[Work order] Include in the output exactly the lines from the opening of the data through the line containing "the authors' place", and nothing more.

[Source data]
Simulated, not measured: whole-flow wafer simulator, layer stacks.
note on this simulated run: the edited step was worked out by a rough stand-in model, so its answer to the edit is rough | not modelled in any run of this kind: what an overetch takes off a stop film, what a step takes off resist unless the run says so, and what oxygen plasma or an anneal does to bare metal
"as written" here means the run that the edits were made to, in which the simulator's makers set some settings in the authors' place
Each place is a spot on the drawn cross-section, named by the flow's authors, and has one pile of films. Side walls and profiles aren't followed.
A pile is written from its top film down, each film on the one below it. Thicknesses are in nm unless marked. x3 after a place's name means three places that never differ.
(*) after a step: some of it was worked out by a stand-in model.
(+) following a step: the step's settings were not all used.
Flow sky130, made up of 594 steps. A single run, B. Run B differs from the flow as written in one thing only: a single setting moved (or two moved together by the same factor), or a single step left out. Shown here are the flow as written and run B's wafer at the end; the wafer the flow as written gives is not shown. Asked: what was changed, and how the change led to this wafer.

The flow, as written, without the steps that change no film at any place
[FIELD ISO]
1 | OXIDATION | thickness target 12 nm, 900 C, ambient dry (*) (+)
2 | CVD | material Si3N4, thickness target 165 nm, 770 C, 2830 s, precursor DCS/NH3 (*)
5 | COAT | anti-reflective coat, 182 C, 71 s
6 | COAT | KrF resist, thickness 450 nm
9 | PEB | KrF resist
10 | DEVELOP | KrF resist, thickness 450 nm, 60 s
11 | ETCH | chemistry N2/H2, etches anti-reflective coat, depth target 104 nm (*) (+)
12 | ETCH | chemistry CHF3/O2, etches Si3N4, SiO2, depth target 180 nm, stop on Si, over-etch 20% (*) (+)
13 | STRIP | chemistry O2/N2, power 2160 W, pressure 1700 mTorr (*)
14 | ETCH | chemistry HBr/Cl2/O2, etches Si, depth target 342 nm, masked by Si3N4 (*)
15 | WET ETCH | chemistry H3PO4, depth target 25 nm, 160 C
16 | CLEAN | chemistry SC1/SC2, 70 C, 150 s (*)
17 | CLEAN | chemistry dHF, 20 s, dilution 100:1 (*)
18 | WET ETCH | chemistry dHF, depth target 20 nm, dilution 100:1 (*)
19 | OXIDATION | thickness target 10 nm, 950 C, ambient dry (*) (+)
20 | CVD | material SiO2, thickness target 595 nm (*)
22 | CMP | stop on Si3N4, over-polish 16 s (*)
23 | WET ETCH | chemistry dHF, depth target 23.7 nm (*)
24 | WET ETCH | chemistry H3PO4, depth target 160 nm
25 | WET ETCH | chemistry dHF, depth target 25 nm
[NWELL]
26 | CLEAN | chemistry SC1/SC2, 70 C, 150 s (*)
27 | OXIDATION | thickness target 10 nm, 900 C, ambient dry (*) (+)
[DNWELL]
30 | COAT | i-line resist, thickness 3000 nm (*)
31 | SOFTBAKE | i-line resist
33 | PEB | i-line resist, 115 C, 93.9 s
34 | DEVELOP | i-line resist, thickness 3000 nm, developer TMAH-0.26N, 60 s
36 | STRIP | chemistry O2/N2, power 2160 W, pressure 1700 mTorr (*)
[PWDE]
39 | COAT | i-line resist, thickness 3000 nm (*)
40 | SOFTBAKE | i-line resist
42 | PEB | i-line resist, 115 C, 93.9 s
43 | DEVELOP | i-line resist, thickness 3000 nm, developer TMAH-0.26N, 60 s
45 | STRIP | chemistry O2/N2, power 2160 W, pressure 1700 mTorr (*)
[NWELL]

[Expected answer]
Simulated, not measured: whole-flow wafer simulator, layer stacks.
note on this simulated run: the edited step was worked out by a rough stand-in model, so its answer to the edit is rough | not modelled in any run of this kind: what an overetch takes off a stop film, what a step takes off resist unless the run says so, and what oxygen plasma or an anneal does to bare metal
"as written" here means the run that the edits were made to, in which the simulator's makers set some settings in the authors' place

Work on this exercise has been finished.